:: BRIEF ::
From the records below, please repeat exactly the line that has "2809 2798 2791", the line that has "1335 969 1355", and every line between them, and nothing else.

:: STORED DATA ::
□ □ □ □ □

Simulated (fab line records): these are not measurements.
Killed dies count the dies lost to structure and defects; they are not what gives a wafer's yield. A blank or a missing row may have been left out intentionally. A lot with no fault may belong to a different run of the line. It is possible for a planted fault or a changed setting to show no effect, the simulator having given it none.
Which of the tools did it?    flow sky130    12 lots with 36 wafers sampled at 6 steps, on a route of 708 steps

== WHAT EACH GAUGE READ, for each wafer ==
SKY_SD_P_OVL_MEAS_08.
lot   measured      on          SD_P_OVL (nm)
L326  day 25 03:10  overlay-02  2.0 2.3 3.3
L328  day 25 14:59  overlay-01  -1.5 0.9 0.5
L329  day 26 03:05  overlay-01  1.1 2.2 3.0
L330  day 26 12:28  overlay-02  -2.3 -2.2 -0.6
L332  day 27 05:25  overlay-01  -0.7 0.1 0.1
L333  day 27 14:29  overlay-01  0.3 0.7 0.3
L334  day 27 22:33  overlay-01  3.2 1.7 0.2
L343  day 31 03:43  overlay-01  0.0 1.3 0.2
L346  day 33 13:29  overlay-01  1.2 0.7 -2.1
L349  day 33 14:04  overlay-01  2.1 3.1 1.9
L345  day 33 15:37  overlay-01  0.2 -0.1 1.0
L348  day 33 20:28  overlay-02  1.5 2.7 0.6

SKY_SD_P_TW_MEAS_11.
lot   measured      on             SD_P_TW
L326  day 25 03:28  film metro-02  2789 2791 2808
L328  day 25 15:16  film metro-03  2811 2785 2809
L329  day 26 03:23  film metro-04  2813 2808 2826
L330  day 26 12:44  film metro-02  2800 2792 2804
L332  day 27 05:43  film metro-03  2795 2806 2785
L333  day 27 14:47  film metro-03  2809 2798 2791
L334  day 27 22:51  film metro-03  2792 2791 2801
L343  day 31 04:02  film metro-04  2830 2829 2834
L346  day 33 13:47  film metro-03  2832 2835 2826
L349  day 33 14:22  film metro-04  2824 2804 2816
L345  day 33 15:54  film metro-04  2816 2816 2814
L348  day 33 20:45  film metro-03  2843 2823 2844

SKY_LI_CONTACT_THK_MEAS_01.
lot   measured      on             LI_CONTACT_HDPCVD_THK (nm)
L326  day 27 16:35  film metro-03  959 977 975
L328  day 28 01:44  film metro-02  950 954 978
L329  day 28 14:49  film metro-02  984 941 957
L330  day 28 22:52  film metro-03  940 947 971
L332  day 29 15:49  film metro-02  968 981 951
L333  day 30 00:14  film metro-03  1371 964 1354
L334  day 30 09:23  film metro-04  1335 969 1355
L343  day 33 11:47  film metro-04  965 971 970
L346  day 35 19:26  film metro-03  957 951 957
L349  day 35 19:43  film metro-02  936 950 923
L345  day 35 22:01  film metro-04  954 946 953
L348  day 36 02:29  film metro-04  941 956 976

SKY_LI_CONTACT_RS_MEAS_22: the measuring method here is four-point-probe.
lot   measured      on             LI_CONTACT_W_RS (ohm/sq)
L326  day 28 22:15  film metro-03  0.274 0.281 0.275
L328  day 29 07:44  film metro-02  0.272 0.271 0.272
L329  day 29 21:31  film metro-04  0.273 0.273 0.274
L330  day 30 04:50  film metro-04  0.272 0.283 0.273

□ □ □ □ □

:: EXPECTED ANSWER ::
L333  day 27 14:47  film metro-03  2809 2798 2791
L334  day 27 22:51  film metro-03  2792 2791 2801
L343  day 31 04:02  film metro-04  2830 2829 2834
L346  day 33 13:47  film metro-03  2832 2835 2826
L349  day 33 14:22  film metro-04  2824 2804 2816
L345  day 33 15:54  film metro-04  2816 2816 2814
L348  day 33 20:45  film metro-03  2843 2823 2844

SKY_LI_CONTACT_THK_MEAS_01.
lot   measured      on             LI_CONTACT_HDPCVD_THK (nm)
L326  day 27 16:35  film metro-03  959 977 975
L328  day 28 01:44  film metro-02  950 954 978
L329  day 28 14:49  film metro-02  984 941 957
L330  day 28 22:52  film metro-03  940 947 971
L332  day 29 15:49  film metro-02  968 981 951
L333  day 30 00:14  film metro-03  1371 964 1354
L334  day 30 09:23  film metro-04  1335 969 1355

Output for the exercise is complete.